# REQUIRED ACTION:
Retype, exactly as they appear below, the lines between the line holding "S4: pressure of" and the line holding "S6: polishing time; s; usual 58", both ends included.

# SUPPLIED INFORMATION:
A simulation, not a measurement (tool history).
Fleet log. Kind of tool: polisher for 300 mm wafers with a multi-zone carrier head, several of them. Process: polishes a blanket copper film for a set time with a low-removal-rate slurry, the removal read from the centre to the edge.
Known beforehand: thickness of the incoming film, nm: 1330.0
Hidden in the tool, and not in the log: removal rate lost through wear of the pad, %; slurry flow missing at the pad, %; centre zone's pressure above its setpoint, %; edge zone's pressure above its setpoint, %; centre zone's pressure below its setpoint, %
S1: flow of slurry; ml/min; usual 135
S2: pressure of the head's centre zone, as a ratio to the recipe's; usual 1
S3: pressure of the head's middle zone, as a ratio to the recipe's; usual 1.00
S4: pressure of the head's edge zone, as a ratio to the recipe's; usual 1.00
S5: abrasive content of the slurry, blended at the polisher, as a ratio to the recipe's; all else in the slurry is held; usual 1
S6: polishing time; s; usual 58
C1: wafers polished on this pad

# TASK RESPONSE:
S4: pressure of the head's edge zone, as a ratio to the recipe's; usual 1.00
S5: abrasive content of the slurry, blended at the polisher, as a ratio to the recipe's; all else in the slurry is held; usual 1
S6: polishing time; s; usual 58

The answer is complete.